§ Work instruction:
Every line of the records below from the line with "26.4 | 5.6102 |" up to and including the line with "33.7 | 2.7757 |" must be reproduced exactly, and no line outside that range.

§

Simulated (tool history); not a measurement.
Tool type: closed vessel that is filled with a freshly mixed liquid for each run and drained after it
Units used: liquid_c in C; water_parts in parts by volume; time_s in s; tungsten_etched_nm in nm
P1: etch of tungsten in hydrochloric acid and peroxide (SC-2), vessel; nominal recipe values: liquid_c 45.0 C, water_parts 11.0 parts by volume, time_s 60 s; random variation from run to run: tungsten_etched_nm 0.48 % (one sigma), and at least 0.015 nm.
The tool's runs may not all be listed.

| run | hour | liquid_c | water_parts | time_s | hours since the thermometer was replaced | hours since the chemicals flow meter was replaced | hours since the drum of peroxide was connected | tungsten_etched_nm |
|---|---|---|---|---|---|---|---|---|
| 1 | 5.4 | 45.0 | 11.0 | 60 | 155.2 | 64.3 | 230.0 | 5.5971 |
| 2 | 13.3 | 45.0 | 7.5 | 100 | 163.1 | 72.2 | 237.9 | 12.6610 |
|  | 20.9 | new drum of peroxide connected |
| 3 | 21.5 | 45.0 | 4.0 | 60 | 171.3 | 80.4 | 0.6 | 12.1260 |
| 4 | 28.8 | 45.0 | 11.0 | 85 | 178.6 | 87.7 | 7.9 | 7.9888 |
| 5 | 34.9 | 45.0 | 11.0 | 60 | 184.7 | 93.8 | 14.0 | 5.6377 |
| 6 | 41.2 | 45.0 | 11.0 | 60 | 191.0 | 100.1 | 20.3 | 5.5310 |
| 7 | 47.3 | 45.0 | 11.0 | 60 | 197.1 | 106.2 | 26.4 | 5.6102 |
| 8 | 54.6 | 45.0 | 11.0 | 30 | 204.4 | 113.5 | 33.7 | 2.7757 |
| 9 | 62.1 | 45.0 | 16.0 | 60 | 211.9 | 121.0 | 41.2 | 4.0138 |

§

§ Problem solution:
| 7 | 47.3 | 45.0 | 11.0 | 60 | 197.1 | 106.2 | 26.4 | 5.6102 |
| 8 | 54.6 | 45.0 | 11.0 | 30 | 204.4 | 113.5 | 33.7 | 2.7757 |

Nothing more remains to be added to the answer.